** Stored data follows **
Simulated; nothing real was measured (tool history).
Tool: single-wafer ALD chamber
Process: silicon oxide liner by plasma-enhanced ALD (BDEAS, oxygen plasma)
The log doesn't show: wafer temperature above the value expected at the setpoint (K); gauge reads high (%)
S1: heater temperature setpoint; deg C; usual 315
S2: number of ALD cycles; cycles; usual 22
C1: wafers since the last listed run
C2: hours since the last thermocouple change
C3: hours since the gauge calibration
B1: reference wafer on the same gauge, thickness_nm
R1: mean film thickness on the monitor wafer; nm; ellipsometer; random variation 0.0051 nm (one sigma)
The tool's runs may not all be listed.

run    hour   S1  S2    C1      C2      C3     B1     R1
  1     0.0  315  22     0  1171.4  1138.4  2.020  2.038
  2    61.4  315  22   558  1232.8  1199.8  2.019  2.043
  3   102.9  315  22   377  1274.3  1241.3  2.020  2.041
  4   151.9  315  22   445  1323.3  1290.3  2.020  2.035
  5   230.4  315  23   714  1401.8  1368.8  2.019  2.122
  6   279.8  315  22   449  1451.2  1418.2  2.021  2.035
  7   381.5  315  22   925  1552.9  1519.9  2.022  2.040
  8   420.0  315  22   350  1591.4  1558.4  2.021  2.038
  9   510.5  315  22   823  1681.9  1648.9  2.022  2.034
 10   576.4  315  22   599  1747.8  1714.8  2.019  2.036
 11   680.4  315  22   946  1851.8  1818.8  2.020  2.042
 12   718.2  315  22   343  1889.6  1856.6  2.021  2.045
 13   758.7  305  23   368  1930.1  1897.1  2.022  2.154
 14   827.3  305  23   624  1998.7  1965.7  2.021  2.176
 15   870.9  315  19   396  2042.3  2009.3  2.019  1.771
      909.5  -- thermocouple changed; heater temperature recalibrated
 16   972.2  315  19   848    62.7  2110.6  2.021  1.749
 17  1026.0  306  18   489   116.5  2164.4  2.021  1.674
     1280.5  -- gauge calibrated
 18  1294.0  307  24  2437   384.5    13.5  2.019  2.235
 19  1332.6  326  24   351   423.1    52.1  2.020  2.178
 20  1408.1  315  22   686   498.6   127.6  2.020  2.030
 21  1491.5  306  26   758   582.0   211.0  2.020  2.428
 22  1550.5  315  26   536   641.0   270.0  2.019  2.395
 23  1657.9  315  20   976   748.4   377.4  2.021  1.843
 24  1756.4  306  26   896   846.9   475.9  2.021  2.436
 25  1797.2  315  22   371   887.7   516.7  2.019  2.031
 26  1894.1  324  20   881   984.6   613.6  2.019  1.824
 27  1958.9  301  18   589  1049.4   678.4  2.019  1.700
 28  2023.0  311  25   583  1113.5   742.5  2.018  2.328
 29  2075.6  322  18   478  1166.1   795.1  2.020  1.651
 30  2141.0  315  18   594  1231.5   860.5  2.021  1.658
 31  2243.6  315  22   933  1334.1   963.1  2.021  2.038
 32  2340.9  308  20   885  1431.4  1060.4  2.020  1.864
** End of Stored data **

Work order: Starting at the top of the data above, repeat every line exactly until the line containing "R1: mean film" has been given, then stop.

Exercise result:
Simulated; nothing real was measured (tool history).
Tool: single-wafer ALD chamber
Process: silicon oxide liner by plasma-enhanced ALD (BDEAS, oxygen plasma)
The log doesn't show: wafer temperature above the value expected at the setpoint (K); gauge reads high (%)
S1: heater temperature setpoint; deg C; usual 315
S2: number of ALD cycles; cycles; usual 22
C1: wafers since the last listed run
C2: hours since the last thermocouple change
C3: hours since the gauge calibration
B1: reference wafer on the same gauge, thickness_nm
R1: mean film thickness on the monitor wafer; nm; ellipsometer; random variation 0.0051 nm (one sigma)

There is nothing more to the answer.